** Work item **
Up to and including the line containing "The cause: step", set down each line of the entries below exactly, starting from the first, and leave out the rest.

** Supplied material **
-- -- --

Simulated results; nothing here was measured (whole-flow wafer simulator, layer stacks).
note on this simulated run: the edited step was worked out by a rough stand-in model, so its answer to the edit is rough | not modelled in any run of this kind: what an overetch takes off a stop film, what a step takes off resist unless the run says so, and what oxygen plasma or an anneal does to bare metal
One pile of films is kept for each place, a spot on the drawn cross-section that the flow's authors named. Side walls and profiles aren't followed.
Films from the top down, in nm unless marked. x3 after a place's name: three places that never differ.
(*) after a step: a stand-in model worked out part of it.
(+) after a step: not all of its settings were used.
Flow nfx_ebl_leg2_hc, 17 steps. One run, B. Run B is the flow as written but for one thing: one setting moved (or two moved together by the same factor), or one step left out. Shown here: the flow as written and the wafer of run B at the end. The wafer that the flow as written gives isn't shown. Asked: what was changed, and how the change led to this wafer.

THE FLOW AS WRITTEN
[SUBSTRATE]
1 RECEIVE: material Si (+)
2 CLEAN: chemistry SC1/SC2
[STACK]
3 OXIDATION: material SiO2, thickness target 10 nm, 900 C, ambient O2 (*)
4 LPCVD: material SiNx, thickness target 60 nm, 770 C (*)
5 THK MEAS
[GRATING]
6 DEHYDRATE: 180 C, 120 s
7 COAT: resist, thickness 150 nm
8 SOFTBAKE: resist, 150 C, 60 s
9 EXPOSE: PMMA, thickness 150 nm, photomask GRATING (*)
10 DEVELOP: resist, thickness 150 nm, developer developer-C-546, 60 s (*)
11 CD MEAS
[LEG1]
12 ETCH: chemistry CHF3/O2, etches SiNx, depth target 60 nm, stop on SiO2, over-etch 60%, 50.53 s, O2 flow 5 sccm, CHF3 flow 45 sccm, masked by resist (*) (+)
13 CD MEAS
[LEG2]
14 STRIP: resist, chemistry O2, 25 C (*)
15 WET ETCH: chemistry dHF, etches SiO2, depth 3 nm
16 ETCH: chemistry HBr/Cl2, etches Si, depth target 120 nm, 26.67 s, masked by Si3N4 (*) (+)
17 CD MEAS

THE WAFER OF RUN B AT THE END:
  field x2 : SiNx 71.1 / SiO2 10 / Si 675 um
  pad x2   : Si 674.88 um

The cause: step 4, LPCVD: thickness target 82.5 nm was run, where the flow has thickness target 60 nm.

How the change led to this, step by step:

-- -- --

** Worked solution **
Simulated results; nothing here was measured (whole-flow wafer simulator, layer stacks).
note on this simulated run: the edited step was worked out by a rough stand-in model, so its answer to the edit is rough | not modelled in any run of this kind: what an overetch takes off a stop film, what a step takes off resist unless the run says so, and what oxygen plasma or an anneal does to bare metal
One pile of films is kept for each place, a spot on the drawn cross-section that the flow's authors named. Side walls and profiles aren't followed.
Films from the top down, in nm unless marked. x3 after a place's name: three places that never differ.
(*) after a step: a stand-in model worked out part of it.
(+) after a step: not all of its settings were used.
Flow nfx_ebl_leg2_hc, 17 steps. One run, B. Run B is the flow as written but for one thing: one setting moved (or two moved together by the same factor), or one step left out. Shown here: the flow as written and the wafer of run B at the end. The wafer that the flow as written gives isn't shown. Asked: what was changed, and how the change led to this wafer.

THE FLOW AS WRITTEN
[SUBSTRATE]
1 RECEIVE: material Si (+)
2 CLEAN: chemistry SC1/SC2
[STACK]
3 OXIDATION: material SiO2, thickness target 10 nm, 900 C, ambient O2 (*)
4 LPCVD: material SiNx, thickness target 60 nm, 770 C (*)
5 THK MEAS
[GRATING]
6 DEHYDRATE: 180 C, 120 s
7 COAT: resist, thickness 150 nm
8 SOFTBAKE: resist, 150 C, 60 s
9 EXPOSE: PMMA, thickness 150 nm, photomask GRATING (*)
10 DEVELOP: resist, thickness 150 nm, developer developer-C-546, 60 s (*)
11 CD MEAS
[LEG1]
12 ETCH: chemistry CHF3/O2, etches SiNx, depth target 60 nm, stop on SiO2, over-etch 60%, 50.53 s, O2 flow 5 sccm, CHF3 flow 45 sccm, masked by resist (*) (+)
13 CD MEAS
[LEG2]
14 STRIP: resist, chemistry O2, 25 C (*)
15 WET ETCH: chemistry dHF, etches SiO2, depth 3 nm
16 ETCH: chemistry HBr/Cl2, etches Si, depth target 120 nm, 26.67 s, masked by Si3N4 (*) (+)
17 CD MEAS

THE WAFER OF RUN B AT THE END:
  field x2 : SiNx 71.1 / SiO2 10 / Si 675 um
  pad x2   : Si 674.88 um

The cause: step 4, LPCVD: thickness target 82.5 nm was run, where the flow has thickness target 60 nm.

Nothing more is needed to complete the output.